• DATASET:
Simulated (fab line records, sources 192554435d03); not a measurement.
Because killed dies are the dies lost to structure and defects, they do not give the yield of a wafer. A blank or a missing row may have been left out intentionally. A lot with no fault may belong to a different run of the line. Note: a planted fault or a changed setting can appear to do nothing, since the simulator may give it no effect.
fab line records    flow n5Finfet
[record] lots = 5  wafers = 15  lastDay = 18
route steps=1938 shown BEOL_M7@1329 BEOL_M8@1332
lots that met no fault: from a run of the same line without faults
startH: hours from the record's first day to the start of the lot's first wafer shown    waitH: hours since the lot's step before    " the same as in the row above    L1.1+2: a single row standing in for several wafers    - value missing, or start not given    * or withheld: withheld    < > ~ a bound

• WORK TASK: Look through the material above and print exactly the lines from the one containing "[record] lots = 5" to the one containing "lots that met", both included, and nothing more.

• WRITTEN SOLUTION:
[record] lots = 5  wafers = 15  lastDay = 18
route steps=1938 shown BEOL_M7@1329 BEOL_M8@1332
lots that met no fault: from a run of the same line without faults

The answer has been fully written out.